__DATA LISTING__:
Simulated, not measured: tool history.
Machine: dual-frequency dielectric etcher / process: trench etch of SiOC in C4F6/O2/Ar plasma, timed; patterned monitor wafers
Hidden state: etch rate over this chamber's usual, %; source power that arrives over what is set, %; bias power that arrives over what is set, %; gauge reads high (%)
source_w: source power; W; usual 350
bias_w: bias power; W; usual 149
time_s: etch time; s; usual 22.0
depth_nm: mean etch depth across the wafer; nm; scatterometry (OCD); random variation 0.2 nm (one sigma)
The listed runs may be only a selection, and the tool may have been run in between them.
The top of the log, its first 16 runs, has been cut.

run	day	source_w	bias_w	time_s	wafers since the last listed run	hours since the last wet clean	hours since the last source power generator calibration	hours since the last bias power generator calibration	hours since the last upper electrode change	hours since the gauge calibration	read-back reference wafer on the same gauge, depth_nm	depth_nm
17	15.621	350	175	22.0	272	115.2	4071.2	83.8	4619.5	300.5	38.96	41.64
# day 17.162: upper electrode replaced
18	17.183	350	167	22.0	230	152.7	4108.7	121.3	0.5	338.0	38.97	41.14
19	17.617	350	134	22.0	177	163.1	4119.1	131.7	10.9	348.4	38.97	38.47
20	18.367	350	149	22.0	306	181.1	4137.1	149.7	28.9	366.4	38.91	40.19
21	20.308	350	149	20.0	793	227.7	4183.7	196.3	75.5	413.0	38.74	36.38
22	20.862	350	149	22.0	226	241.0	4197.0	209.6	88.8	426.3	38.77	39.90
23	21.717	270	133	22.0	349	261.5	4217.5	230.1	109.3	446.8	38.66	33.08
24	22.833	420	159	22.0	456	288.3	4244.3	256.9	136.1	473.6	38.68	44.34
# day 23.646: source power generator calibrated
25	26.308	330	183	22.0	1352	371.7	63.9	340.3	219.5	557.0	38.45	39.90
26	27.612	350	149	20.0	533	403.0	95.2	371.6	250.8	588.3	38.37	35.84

__ACTION ITEM__:
From the first line of the data above to the line containing "Machine: dual-frequency dielectric", repeat everything exactly and add nothing.

__WRITTEN REPLY__:
Simulated, not measured: tool history.
Machine: dual-frequency dielectric etcher / process: trench etch of SiOC in C4F6/O2/Ar plasma, timed; patterned monitor wafers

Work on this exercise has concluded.